**Work order**:
Every entry in the following data should be output exactly.

**Information**:
▶

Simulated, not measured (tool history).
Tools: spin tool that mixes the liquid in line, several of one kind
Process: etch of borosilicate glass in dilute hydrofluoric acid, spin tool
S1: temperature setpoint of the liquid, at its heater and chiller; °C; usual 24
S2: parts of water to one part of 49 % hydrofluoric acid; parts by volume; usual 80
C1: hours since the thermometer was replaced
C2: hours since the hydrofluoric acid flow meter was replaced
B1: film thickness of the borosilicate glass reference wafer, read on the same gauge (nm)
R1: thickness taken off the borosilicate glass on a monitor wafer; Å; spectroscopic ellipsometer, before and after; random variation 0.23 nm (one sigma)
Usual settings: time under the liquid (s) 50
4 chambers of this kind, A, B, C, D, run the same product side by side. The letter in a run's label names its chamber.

◀

**Exercise result**:
Simulated, not measured (tool history).
Tools: spin tool that mixes the liquid in line, several of one kind
Process: etch of borosilicate glass in dilute hydrofluoric acid, spin tool
S1: temperature setpoint of the liquid, at its heater and chiller; °C; usual 24
S2: parts of water to one part of 49 % hydrofluoric acid; parts by volume; usual 80
C1: hours since the thermometer was replaced
C2: hours since the hydrofluoric acid flow meter was replaced
B1: film thickness of the borosilicate glass reference wafer, read on the same gauge (nm)
R1: thickness taken off the borosilicate glass on a monitor wafer; Å; spectroscopic ellipsometer, before and after; random variation 0.23 nm (one sigma)
Usual settings: time under the liquid (s) 50
4 chambers of this kind, A, B, C, D, run the same product side by side. The letter in a run's label names its chamber.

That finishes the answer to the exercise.